[Requirement] Write out the full listing exactly.

Material shown below:

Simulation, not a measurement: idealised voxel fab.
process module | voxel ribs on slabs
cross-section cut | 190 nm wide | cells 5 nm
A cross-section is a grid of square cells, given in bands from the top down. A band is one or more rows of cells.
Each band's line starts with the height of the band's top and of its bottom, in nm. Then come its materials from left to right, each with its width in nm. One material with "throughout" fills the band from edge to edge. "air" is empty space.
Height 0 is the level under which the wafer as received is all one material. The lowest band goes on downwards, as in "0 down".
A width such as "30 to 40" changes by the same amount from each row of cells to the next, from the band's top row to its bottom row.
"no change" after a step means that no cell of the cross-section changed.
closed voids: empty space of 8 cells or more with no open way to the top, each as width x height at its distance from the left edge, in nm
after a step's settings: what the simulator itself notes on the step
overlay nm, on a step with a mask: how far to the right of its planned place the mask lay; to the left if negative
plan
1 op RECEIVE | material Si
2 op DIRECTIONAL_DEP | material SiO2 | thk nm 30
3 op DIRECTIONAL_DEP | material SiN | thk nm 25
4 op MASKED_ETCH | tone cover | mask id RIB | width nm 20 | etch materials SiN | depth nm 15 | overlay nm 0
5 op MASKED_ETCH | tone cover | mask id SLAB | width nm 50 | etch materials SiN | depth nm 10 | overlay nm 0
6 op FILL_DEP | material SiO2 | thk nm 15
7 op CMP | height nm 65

End of Material shown.

[Answer box]
Simulation, not a measurement: idealised voxel fab.
process module | voxel ribs on slabs
cross-section cut | 190 nm wide | cells 5 nm
A cross-section is a grid of square cells, given in bands from the top down. A band is one or more rows of cells.
Each band's line starts with the height of the band's top and of its bottom, in nm. Then come its materials from left to right, each with its width in nm. One material with "throughout" fills the band from edge to edge. "air" is empty space.
Height 0 is the level under which the wafer as received is all one material. The lowest band goes on downwards, as in "0 down".
A width such as "30 to 40" changes by the same amount from each row of cells to the next, from the band's top row to its bottom row.
"no change" after a step means that no cell of the cross-section changed.
closed voids: empty space of 8 cells or more with no open way to the top, each as width x height at its distance from the left edge, in nm
after a step's settings: what the simulator itself notes on the step
overlay nm, on a step with a mask: how far to the right of its planned place the mask lay; to the left if negative
plan
1 op RECEIVE | material Si
2 op DIRECTIONAL_DEP | material SiO2 | thk nm 30
3 op DIRECTIONAL_DEP | material SiN | thk nm 25
4 op MASKED_ETCH | tone cover | mask id RIB | width nm 20 | etch materials SiN | depth nm 15 | overlay nm 0
5 op MASKED_ETCH | tone cover | mask id SLAB | width nm 50 | etch materials SiN | depth nm 10 | overlay nm 0
6 op FILL_DEP | material SiO2 | thk nm 15
7 op CMP | height nm 65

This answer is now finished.